= Beginning of Section =
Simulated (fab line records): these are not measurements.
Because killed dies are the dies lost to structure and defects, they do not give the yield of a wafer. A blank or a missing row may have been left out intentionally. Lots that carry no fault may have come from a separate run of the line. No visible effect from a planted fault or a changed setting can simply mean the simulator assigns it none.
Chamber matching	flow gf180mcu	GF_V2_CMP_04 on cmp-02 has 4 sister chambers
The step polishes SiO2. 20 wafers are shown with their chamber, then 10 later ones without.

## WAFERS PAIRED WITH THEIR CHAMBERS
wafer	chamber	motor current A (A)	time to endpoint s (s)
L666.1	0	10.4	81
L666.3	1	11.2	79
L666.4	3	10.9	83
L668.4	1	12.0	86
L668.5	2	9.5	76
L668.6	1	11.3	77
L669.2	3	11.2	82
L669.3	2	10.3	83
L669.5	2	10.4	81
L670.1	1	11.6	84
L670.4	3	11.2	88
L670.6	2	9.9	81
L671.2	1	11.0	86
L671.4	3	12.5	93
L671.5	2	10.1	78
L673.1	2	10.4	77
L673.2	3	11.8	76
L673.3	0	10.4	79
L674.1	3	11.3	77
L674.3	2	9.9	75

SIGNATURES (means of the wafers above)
= End of Section =

§ Work order
Exact retyping of every entry is required.

§ Exercise solution
Simulated (fab line records): these are not measurements.
Because killed dies are the dies lost to structure and defects, they do not give the yield of a wafer. A blank or a missing row may have been left out intentionally. Lots that carry no fault may have come from a separate run of the line. No visible effect from a planted fault or a changed setting can simply mean the simulator assigns it none.
Chamber matching	flow gf180mcu	GF_V2_CMP_04 on cmp-02 has 4 sister chambers
The step polishes SiO2. 20 wafers are shown with their chamber, then 10 later ones without.

## WAFERS PAIRED WITH THEIR CHAMBERS
wafer	chamber	motor current A (A)	time to endpoint s (s)
L666.1	0	10.4	81
L666.3	1	11.2	79
L666.4	3	10.9	83
L668.4	1	12.0	86
L668.5	2	9.5	76
L668.6	1	11.3	77
L669.2	3	11.2	82
L669.3	2	10.3	83
L669.5	2	10.4	81
L670.1	1	11.6	84
L670.4	3	11.2	88
L670.6	2	9.9	81
L671.2	1	11.0	86
L671.4	3	12.5	93
L671.5	2	10.1	78
L673.1	2	10.4	77
L673.2	3	11.8	76
L673.3	0	10.4	79
L674.1	3	11.3	77
L674.3	2	9.9	75

SIGNATURES (means of the wafers above)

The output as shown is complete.